* Assigned task: The answer should be an exact copy of the data.

* Dataset extract:
◆ ◆ ◆
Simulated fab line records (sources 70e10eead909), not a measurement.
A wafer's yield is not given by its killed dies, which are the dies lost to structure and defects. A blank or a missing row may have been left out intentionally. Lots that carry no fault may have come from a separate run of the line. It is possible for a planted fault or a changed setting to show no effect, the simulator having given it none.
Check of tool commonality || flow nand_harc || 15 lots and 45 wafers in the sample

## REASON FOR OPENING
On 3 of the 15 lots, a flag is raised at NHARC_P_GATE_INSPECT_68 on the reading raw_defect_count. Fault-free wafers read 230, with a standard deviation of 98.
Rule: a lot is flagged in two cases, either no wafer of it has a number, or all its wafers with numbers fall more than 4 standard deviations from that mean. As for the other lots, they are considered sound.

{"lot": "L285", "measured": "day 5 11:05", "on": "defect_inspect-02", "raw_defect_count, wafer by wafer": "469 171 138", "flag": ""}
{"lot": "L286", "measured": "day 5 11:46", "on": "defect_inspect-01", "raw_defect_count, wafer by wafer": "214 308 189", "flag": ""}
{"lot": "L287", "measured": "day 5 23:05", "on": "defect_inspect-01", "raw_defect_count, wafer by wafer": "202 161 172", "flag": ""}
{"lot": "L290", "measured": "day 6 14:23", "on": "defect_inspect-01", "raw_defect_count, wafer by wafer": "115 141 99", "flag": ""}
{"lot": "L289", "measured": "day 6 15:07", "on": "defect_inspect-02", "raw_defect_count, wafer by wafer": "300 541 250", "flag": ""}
◆ ◆ ◆

* Exercise output:
Simulated fab line records (sources 70e10eead909), not a measurement.
A wafer's yield is not given by its killed dies, which are the dies lost to structure and defects. A blank or a missing row may have been left out intentionally. Lots that carry no fault may have come from a separate run of the line. It is possible for a planted fault or a changed setting to show no effect, the simulator having given it none.
Check of tool commonality || flow nand_harc || 15 lots and 45 wafers in the sample

## REASON FOR OPENING
On 3 of the 15 lots, a flag is raised at NHARC_P_GATE_INSPECT_68 on the reading raw_defect_count. Fault-free wafers read 230, with a standard deviation of 98.
Rule: a lot is flagged in two cases, either no wafer of it has a number, or all its wafers with numbers fall more than 4 standard deviations from that mean. As for the other lots, they are considered sound.

{"lot": "L285", "measured": "day 5 11:05", "on": "defect_inspect-02", "raw_defect_count, wafer by wafer": "469 171 138", "flag": ""}
{"lot": "L286", "measured": "day 5 11:46", "on": "defect_inspect-01", "raw_defect_count, wafer by wafer": "214 308 189", "flag": ""}
{"lot": "L287", "measured": "day 5 23:05", "on": "defect_inspect-01", "raw_defect_count, wafer by wafer": "202 161 172", "flag": ""}
{"lot": "L290", "measured": "day 6 14:23", "on": "defect_inspect-01", "raw_defect_count, wafer by wafer": "115 141 99", "flag": ""}
{"lot": "L289", "measured": "day 6 15:07", "on": "defect_inspect-02", "raw_defect_count, wafer by wafer": "300 541 250", "flag": ""}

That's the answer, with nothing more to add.